### Assigned task
Transcribe the listing word for word. Begin at its first line and end with the line containing "## WHICH CHAMBER EACH WENT THROUGH".

### Material shown
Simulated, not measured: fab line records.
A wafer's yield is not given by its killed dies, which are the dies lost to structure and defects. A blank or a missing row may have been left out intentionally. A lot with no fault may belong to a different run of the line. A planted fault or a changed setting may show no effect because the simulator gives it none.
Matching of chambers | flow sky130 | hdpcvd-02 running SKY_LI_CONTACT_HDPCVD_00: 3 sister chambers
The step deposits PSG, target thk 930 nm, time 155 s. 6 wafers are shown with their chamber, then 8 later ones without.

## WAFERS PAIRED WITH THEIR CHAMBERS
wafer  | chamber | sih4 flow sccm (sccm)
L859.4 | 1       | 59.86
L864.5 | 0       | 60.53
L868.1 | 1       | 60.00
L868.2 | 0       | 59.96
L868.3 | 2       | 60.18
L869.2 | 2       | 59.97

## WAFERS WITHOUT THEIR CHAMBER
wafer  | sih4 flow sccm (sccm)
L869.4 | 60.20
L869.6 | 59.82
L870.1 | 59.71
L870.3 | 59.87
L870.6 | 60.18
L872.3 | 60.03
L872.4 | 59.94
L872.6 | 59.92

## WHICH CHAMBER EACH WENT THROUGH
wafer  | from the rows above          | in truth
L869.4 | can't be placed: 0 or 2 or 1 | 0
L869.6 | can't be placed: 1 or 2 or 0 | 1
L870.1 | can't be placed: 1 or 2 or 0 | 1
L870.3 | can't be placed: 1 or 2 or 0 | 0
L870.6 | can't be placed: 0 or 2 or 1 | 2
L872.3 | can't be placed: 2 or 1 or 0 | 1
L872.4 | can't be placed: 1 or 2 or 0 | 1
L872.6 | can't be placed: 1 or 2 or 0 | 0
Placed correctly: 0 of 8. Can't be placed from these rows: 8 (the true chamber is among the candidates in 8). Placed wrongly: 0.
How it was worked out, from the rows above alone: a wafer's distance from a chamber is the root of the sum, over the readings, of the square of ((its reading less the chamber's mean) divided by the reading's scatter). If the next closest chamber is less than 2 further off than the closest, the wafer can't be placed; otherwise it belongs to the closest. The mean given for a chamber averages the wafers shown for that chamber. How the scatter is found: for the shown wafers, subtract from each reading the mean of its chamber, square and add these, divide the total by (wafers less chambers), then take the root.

### Task response
Simulated, not measured: fab line records.
A wafer's yield is not given by its killed dies, which are the dies lost to structure and defects. A blank or a missing row may have been left out intentionally. A lot with no fault may belong to a different run of the line. A planted fault or a changed setting may show no effect because the simulator gives it none.
Matching of chambers | flow sky130 | hdpcvd-02 running SKY_LI_CONTACT_HDPCVD_00: 3 sister chambers
The step deposits PSG, target thk 930 nm, time 155 s. 6 wafers are shown with their chamber, then 8 later ones without.

## WAFERS PAIRED WITH THEIR CHAMBERS
wafer  | chamber | sih4 flow sccm (sccm)
L859.4 | 1       | 59.86
L864.5 | 0       | 60.53
L868.1 | 1       | 60.00
L868.2 | 0       | 59.96
L868.3 | 2       | 60.18
L869.2 | 2       | 59.97

## WAFERS WITHOUT THEIR CHAMBER
wafer  | sih4 flow sccm (sccm)
L869.4 | 60.20
L869.6 | 59.82
L870.1 | 59.71
L870.3 | 59.87
L870.6 | 60.18
L872.3 | 60.03
L872.4 | 59.94
L872.6 | 59.92

## WHICH CHAMBER EACH WENT THROUGH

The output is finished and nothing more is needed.